▶ **Work task**:
Beneath this instruction is a listing; print exactly the lines in it starting at the line that contains "4,8.8,235,1.03,1.13,1.04,66,1114.8,1215.2,1150.3" and going through the line that contains "7,22.9,280,1.06,1.12,1.11,67,?,?,?".

▶ **Data provided**:
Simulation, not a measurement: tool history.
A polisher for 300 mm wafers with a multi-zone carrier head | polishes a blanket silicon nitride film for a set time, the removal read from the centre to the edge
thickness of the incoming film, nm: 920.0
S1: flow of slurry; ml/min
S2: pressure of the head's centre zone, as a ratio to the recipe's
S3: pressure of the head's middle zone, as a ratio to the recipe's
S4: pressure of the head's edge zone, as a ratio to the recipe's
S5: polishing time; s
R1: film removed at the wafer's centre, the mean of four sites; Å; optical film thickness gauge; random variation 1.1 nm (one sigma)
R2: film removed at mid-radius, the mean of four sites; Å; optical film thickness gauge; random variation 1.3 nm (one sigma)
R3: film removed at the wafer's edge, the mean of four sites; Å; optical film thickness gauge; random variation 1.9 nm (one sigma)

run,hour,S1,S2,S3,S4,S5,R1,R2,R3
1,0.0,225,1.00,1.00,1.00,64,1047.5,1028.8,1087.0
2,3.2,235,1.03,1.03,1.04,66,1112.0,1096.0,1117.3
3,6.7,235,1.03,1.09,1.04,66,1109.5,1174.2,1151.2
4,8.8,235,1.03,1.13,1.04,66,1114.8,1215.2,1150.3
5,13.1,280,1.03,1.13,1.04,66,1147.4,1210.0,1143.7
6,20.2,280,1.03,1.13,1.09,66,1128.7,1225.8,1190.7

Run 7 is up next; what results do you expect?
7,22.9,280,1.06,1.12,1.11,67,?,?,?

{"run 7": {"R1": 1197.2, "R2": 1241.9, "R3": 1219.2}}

▶ **Written solution**:
4,8.8,235,1.03,1.13,1.04,66,1114.8,1215.2,1150.3
5,13.1,280,1.03,1.13,1.04,66,1147.4,1210.0,1143.7
6,20.2,280,1.03,1.13,1.09,66,1128.7,1225.8,1190.7

Run 7 is up next; what results do you expect?
7,22.9,280,1.06,1.12,1.11,67,?,?,?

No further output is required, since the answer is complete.